== PROVIDED MATERIAL ==
================

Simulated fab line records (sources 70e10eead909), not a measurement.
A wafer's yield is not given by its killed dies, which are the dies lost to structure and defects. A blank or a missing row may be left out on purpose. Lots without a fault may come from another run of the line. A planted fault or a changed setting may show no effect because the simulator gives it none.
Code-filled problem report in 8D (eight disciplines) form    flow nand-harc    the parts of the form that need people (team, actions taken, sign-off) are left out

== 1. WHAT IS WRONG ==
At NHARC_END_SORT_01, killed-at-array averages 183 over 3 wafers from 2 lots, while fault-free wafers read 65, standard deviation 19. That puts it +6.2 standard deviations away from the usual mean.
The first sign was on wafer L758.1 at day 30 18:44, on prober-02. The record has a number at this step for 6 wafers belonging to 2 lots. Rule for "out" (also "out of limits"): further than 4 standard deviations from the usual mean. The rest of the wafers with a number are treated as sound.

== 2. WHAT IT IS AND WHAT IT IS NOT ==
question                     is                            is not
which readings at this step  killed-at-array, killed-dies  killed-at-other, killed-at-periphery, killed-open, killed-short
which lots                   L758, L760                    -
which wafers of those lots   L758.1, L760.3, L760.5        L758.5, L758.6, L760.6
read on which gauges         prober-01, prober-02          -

================

== ACTIVITY ==
Retype every record without alteration.

== TASK SOLUTION ==
Simulated fab line records (sources 70e10eead909), not a measurement.
A wafer's yield is not given by its killed dies, which are the dies lost to structure and defects. A blank or a missing row may be left out on purpose. Lots without a fault may come from another run of the line. A planted fault or a changed setting may show no effect because the simulator gives it none.
Code-filled problem report in 8D (eight disciplines) form    flow nand-harc    the parts of the form that need people (team, actions taken, sign-off) are left out

== 1. WHAT IS WRONG ==
At NHARC_END_SORT_01, killed-at-array averages 183 over 3 wafers from 2 lots, while fault-free wafers read 65, standard deviation 19. That puts it +6.2 standard deviations away from the usual mean.
The first sign was on wafer L758.1 at day 30 18:44, on prober-02. The record has a number at this step for 6 wafers belonging to 2 lots. Rule for "out" (also "out of limits"): further than 4 standard deviations from the usual mean. The rest of the wafers with a number are treated as sound.

== 2. WHAT IT IS AND WHAT IT IS NOT ==
question                     is                            is not
which readings at this step  killed-at-array, killed-dies  killed-at-other, killed-at-periphery, killed-open, killed-short
which lots                   L758, L760                    -
which wafers of those lots   L758.1, L760.3, L760.5        L758.5, L758.6, L760.6
read on which gauges         prober-01, prober-02          -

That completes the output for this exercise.